Brief -> Each line of the data below from the one holding "TRAINEE: I can see parallel lines." to the one holding "sem_image;sidewall-to-sidewall distance across", inclusive, is to be reproduced exactly; no other line belongs in the answer.

Stored data ->
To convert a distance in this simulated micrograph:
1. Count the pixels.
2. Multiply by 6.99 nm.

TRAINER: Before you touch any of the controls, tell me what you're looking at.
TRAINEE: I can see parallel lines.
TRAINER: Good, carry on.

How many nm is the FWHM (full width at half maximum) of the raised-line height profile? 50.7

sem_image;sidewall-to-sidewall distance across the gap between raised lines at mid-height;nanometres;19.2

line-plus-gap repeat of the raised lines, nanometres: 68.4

Exercise answer ->
TRAINEE: I can see parallel lines.
TRAINER: Good, carry on.

How many nm is the FWHM (full width at half maximum) of the raised-line height profile? 50.7

sem_image;sidewall-to-sidewall distance across the gap between raised lines at mid-height;nanometres;19.2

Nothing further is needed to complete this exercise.